::: Record excerpts :::
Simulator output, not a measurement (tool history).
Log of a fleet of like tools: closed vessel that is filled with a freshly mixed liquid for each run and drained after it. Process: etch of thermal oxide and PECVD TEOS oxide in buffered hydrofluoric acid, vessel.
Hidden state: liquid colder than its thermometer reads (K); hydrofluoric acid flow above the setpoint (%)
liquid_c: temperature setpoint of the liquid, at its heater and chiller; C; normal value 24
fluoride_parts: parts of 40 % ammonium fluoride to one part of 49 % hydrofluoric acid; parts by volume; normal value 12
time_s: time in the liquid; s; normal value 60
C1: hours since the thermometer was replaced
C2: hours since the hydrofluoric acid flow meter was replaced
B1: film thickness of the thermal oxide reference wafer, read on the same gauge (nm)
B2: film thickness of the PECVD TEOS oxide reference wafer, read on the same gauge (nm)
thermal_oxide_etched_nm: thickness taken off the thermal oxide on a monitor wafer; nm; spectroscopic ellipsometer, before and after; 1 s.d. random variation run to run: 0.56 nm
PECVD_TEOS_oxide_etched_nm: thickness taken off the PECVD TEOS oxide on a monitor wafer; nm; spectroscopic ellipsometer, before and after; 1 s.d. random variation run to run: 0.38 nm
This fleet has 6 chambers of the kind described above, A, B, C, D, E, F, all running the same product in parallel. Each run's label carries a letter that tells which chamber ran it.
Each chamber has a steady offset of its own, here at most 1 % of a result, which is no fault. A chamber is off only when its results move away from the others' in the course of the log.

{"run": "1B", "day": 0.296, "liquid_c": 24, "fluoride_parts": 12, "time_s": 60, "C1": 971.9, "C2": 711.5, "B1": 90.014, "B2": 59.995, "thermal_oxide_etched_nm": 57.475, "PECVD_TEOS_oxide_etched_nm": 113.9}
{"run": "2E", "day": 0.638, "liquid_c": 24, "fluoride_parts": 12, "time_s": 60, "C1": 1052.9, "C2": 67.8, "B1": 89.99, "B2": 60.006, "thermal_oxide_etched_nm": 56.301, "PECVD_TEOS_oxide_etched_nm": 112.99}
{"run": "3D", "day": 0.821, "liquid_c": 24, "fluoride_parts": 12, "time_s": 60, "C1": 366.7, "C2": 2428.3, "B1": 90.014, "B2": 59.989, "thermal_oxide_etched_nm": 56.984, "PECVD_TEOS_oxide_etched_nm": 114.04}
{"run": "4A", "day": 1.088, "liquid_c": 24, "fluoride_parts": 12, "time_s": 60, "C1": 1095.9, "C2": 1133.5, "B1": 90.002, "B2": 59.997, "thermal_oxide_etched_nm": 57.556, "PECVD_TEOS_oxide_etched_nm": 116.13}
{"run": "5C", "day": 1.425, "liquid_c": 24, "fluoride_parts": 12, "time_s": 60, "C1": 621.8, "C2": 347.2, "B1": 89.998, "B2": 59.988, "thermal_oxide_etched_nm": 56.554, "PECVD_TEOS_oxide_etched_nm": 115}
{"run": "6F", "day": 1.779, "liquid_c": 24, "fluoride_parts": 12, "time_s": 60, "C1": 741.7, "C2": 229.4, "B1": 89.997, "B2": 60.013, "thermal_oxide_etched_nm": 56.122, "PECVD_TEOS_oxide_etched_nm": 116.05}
:::

Everything from the first line of the data through the line containing "B1: film thickness" should be echoed exactly. Add nothing.

Exercise result -
Simulator output, not a measurement (tool history).
Log of a fleet of like tools: closed vessel that is filled with a freshly mixed liquid for each run and drained after it. Process: etch of thermal oxide and PECVD TEOS oxide in buffered hydrofluoric acid, vessel.
Hidden state: liquid colder than its thermometer reads (K); hydrofluoric acid flow above the setpoint (%)
liquid_c: temperature setpoint of the liquid, at its heater and chiller; C; normal value 24
fluoride_parts: parts of 40 % ammonium fluoride to one part of 49 % hydrofluoric acid; parts by volume; normal value 12
time_s: time in the liquid; s; normal value 60
C1: hours since the thermometer was replaced
C2: hours since the hydrofluoric acid flow meter was replaced
B1: film thickness of the thermal oxide reference wafer, read on the same gauge (nm)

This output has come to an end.